PROVIDED INFORMATION:
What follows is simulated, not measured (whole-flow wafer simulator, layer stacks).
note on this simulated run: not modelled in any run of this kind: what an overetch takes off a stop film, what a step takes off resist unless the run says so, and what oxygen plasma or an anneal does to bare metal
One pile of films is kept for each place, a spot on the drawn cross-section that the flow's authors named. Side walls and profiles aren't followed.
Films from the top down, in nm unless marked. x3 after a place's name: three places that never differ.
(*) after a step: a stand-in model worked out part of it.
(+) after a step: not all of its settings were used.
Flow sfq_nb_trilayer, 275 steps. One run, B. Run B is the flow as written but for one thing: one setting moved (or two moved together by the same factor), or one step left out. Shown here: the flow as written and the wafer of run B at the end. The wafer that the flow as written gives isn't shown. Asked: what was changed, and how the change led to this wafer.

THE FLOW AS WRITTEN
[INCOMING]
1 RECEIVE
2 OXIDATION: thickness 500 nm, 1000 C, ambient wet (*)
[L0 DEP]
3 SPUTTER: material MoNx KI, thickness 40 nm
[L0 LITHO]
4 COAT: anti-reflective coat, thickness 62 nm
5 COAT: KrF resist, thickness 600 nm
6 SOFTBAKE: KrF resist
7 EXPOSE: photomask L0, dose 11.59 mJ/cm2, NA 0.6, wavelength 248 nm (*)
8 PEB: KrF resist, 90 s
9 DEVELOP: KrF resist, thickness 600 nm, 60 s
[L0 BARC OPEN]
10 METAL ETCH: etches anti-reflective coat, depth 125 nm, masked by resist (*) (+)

WORK INSTRUCTION: Your answer must consist solely of the lines above between the line holding "(*) after a" and the line holding "(+) after a", inclusive, copied exactly.

ANSWER SECTION:
(*) after a step: a stand-in model worked out part of it.
(+) after a step: not all of its settings were used.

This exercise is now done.